(Work task)
Would you restate the entries below word for word, starting at the first line and ending with the one that has "liquid_c: temperature setpoint"?

(Information supplied)
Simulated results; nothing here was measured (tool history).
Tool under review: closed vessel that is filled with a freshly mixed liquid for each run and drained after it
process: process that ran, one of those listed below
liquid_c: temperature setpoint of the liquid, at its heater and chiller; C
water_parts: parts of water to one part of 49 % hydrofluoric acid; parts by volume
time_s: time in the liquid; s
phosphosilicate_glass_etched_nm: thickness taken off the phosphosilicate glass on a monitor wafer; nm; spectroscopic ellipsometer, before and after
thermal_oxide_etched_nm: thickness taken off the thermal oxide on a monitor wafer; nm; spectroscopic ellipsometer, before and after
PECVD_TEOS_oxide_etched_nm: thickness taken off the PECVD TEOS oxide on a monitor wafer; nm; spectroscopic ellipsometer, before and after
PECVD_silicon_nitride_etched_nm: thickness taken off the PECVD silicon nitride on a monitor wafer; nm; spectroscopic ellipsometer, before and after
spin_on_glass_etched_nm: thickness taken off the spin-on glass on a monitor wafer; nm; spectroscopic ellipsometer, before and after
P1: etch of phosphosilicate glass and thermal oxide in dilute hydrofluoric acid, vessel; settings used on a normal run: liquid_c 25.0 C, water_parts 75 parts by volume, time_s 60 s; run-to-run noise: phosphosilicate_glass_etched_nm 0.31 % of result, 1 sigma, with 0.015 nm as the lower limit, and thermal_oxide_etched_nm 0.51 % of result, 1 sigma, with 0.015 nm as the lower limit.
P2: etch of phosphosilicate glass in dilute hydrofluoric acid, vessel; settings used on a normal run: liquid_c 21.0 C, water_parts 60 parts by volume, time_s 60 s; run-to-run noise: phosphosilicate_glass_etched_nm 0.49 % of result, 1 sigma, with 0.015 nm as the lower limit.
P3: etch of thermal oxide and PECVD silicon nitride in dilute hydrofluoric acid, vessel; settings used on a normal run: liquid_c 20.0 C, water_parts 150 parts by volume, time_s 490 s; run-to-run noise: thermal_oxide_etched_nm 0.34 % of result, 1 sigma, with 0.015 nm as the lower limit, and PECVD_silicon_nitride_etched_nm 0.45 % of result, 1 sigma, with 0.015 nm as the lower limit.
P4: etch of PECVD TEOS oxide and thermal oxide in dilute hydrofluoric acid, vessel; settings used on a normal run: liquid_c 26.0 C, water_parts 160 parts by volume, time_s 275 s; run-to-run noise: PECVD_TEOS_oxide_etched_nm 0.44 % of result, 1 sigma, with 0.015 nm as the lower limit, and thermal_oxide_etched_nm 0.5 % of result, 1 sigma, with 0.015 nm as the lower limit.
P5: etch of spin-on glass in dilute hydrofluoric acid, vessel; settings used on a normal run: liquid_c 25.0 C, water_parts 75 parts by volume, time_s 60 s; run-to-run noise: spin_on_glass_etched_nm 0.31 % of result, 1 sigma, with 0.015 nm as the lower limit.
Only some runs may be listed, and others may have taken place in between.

(Exercise output)
Simulated results; nothing here was measured (tool history).
Tool under review: closed vessel that is filled with a freshly mixed liquid for each run and drained after it
process: process that ran, one of those listed below
liquid_c: temperature setpoint of the liquid, at its heater and chiller; C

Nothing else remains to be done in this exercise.